* WORK REQUEST *
All lines between the start of the listing below and the line containing "A cross-section in", inclusive, must be repeated exactly.

* PROVIDED MATERIAL *
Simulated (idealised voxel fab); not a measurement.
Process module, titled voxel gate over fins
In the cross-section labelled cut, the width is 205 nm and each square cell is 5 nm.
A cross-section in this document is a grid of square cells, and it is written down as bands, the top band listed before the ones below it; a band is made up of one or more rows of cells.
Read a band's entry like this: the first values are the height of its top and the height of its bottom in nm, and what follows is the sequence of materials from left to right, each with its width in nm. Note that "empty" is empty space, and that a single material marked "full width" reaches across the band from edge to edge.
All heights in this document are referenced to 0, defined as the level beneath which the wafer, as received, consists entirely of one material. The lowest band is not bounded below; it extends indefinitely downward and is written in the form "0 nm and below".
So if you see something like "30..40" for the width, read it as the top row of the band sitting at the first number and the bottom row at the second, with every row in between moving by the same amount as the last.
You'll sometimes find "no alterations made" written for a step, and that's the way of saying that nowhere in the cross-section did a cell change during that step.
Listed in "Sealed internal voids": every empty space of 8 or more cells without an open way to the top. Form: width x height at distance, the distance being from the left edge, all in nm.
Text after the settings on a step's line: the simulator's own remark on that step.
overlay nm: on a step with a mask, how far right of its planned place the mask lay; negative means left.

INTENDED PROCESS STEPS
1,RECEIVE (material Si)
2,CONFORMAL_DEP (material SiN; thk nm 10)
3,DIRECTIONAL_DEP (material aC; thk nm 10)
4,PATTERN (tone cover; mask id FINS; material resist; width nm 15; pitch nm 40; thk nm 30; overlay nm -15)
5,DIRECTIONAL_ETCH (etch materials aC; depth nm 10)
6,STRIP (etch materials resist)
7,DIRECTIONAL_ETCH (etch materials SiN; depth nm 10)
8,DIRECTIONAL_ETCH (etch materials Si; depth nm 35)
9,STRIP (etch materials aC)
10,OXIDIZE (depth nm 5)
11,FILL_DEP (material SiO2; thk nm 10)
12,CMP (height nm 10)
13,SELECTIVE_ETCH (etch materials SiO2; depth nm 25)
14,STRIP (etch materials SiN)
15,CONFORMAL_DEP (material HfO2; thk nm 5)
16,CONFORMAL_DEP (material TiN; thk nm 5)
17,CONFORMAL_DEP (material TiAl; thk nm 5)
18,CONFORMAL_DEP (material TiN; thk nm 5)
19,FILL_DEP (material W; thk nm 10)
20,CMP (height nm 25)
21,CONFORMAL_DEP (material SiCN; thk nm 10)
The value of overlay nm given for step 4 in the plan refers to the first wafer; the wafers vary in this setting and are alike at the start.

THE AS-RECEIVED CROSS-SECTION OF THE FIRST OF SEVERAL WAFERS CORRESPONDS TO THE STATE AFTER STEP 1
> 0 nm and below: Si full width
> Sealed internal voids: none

* REPLY *
Simulated (idealised voxel fab); not a measurement.
Process module, titled voxel gate over fins
In the cross-section labelled cut, the width is 205 nm and each square cell is 5 nm.
A cross-section in this document is a grid of square cells, and it is written down as bands, the top band listed before the ones below it; a band is made up of one or more rows of cells.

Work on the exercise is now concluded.